REQUIRED ACTION: Produce all the records again exactly as they stand.

========================================================================
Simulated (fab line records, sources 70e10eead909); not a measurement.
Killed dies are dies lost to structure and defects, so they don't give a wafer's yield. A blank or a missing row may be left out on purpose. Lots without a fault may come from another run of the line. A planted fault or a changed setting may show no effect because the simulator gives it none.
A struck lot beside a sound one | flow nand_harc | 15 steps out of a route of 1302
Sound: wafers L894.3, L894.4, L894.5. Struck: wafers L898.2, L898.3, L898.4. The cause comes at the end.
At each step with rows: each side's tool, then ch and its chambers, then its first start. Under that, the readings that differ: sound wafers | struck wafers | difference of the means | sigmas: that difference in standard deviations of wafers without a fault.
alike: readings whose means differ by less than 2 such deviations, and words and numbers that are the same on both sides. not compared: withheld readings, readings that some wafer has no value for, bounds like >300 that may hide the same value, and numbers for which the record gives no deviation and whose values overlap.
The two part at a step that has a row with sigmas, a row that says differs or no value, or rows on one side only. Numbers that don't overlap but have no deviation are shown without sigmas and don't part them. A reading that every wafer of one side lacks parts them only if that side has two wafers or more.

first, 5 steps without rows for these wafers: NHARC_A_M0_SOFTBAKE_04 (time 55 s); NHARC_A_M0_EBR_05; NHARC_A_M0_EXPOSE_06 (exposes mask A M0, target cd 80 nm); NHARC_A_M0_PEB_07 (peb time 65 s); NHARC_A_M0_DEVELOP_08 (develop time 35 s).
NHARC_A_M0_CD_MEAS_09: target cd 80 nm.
========================================================================

WRITTEN REPLY:
Simulated (fab line records, sources 70e10eead909); not a measurement.
Killed dies are dies lost to structure and defects, so they don't give a wafer's yield. A blank or a missing row may be left out on purpose. Lots without a fault may come from another run of the line. A planted fault or a changed setting may show no effect because the simulator gives it none.
A struck lot beside a sound one | flow nand_harc | 15 steps out of a route of 1302
Sound: wafers L894.3, L894.4, L894.5. Struck: wafers L898.2, L898.3, L898.4. The cause comes at the end.
At each step with rows: each side's tool, then ch and its chambers, then its first start. Under that, the readings that differ: sound wafers | struck wafers | difference of the means | sigmas: that difference in standard deviations of wafers without a fault.
alike: readings whose means differ by less than 2 such deviations, and words and numbers that are the same on both sides. not compared: withheld readings, readings that some wafer has no value for, bounds like >300 that may hide the same value, and numbers for which the record gives no deviation and whose values overlap.
The two part at a step that has a row with sigmas, a row that says differs or no value, or rows on one side only. Numbers that don't overlap but have no deviation are shown without sigmas and don't part them. A reading that every wafer of one side lacks parts them only if that side has two wafers or more.

first, 5 steps without rows for these wafers: NHARC_A_M0_SOFTBAKE_04 (time 55 s); NHARC_A_M0_EBR_05; NHARC_A_M0_EXPOSE_06 (exposes mask A M0, target cd 80 nm); NHARC_A_M0_PEB_07 (peb time 65 s); NHARC_A_M0_DEVELOP_08 (develop time 35 s).
NHARC_A_M0_CD_MEAS_09: target cd 80 nm.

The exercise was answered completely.